#### [Work instruction]
Only the first line of the listing and the lines after it, up to and including the one containing "# step N5_BEOL_M11_ETCH_66", should be retyped exactly.

+--
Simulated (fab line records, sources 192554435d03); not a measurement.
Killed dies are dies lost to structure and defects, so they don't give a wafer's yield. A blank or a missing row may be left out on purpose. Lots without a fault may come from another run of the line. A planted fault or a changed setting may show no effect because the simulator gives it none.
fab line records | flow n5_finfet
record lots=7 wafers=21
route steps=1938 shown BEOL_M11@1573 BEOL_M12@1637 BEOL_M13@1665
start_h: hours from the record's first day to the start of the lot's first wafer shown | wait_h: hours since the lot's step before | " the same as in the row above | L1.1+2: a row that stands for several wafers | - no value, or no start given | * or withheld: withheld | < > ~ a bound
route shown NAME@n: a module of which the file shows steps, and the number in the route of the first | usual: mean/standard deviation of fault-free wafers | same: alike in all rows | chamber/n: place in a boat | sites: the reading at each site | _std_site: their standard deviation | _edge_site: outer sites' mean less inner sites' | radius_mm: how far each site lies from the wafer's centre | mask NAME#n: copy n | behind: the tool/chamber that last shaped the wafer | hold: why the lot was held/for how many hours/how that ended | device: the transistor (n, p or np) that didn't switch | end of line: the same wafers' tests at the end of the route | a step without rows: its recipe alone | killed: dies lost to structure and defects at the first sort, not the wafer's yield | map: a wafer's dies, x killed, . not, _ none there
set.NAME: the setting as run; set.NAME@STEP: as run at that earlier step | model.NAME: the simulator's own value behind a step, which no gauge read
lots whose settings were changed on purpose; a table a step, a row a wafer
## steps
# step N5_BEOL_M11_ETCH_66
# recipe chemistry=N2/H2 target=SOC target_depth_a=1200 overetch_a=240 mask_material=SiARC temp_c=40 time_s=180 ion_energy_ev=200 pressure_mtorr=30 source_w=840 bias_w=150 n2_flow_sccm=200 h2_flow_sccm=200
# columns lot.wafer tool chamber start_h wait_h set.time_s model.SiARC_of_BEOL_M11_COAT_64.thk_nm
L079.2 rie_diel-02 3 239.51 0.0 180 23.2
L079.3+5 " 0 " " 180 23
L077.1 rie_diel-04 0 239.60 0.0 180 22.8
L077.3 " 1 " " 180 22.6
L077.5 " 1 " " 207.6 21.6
+--

#### [Your solution]
Simulated (fab line records, sources 192554435d03); not a measurement.
Killed dies are dies lost to structure and defects, so they don't give a wafer's yield. A blank or a missing row may be left out on purpose. Lots without a fault may come from another run of the line. A planted fault or a changed setting may show no effect because the simulator gives it none.
fab line records | flow n5_finfet
record lots=7 wafers=21
route steps=1938 shown BEOL_M11@1573 BEOL_M12@1637 BEOL_M13@1665
start_h: hours from the record's first day to the start of the lot's first wafer shown | wait_h: hours since the lot's step before | " the same as in the row above | L1.1+2: a row that stands for several wafers | - no value, or no start given | * or withheld: withheld | < > ~ a bound
route shown NAME@n: a module of which the file shows steps, and the number in the route of the first | usual: mean/standard deviation of fault-free wafers | same: alike in all rows | chamber/n: place in a boat | sites: the reading at each site | _std_site: their standard deviation | _edge_site: outer sites' mean less inner sites' | radius_mm: how far each site lies from the wafer's centre | mask NAME#n: copy n | behind: the tool/chamber that last shaped the wafer | hold: why the lot was held/for how many hours/how that ended | device: the transistor (n, p or np) that didn't switch | end of line: the same wafers' tests at the end of the route | a step without rows: its recipe alone | killed: dies lost to structure and defects at the first sort, not the wafer's yield | map: a wafer's dies, x killed, . not, _ none there
set.NAME: the setting as run; set.NAME@STEP: as run at that earlier step | model.NAME: the simulator's own value behind a step, which no gauge read
lots whose settings were changed on purpose; a table a step, a row a wafer
## steps
# step N5_BEOL_M11_ETCH_66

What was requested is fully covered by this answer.